### [BRIEF]
Which lines run from the start of the data below to the line containing "This SEM image"? Set them down exactly, with none added.

### [RECORDED DATA]
^^^^^^^^^^^^^^^^

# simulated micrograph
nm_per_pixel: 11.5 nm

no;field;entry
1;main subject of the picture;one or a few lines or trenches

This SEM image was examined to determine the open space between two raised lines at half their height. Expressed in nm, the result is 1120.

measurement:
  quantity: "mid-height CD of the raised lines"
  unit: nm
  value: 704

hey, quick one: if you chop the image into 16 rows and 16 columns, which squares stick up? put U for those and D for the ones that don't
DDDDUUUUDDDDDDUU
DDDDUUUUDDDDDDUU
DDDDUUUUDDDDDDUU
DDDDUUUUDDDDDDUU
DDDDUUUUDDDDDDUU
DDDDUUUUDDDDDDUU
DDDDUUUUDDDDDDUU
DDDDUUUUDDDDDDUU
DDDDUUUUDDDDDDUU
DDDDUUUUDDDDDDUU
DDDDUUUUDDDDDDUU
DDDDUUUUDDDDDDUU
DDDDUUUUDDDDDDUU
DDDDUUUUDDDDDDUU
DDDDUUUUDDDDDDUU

^^^^^^^^^^^^^^^^

### [RESPONSE]
# simulated micrograph
nm_per_pixel: 11.5 nm

no;field;entry
1;main subject of the picture;one or a few lines or trenches

This SEM image was examined to determine the open space between two raised lines at half their height. Expressed in nm, the result is 1120.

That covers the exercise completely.